▶ Recorded data
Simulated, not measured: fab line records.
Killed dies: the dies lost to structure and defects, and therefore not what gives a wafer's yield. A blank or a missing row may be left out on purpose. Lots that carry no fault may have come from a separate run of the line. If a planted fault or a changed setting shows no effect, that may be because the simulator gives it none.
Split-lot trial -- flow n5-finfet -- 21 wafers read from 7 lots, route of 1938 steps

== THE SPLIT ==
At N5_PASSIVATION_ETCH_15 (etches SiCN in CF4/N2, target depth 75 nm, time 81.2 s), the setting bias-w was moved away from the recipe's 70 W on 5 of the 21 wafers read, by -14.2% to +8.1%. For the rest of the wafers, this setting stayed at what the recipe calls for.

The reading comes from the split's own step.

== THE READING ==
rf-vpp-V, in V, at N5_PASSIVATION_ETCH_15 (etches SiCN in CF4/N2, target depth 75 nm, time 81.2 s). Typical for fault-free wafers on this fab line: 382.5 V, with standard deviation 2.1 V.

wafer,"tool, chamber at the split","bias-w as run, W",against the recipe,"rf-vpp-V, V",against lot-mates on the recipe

▶ Work instruction
Print the whole listing exactly as it is.

▶ Answer area
Simulated, not measured: fab line records.
Killed dies: the dies lost to structure and defects, and therefore not what gives a wafer's yield. A blank or a missing row may be left out on purpose. Lots that carry no fault may have come from a separate run of the line. If a planted fault or a changed setting shows no effect, that may be because the simulator gives it none.
Split-lot trial -- flow n5-finfet -- 21 wafers read from 7 lots, route of 1938 steps

== THE SPLIT ==
At N5_PASSIVATION_ETCH_15 (etches SiCN in CF4/N2, target depth 75 nm, time 81.2 s), the setting bias-w was moved away from the recipe's 70 W on 5 of the 21 wafers read, by -14.2% to +8.1%. For the rest of the wafers, this setting stayed at what the recipe calls for.

The reading comes from the split's own step.

== THE READING ==
rf-vpp-V, in V, at N5_PASSIVATION_ETCH_15 (etches SiCN in CF4/N2, target depth 75 nm, time 81.2 s). Typical for fault-free wafers on this fab line: 382.5 V, with standard deviation 2.1 V.

wafer,"tool, chamber at the split","bias-w as run, W",against the recipe,"rf-vpp-V, V",against lot-mates on the recipe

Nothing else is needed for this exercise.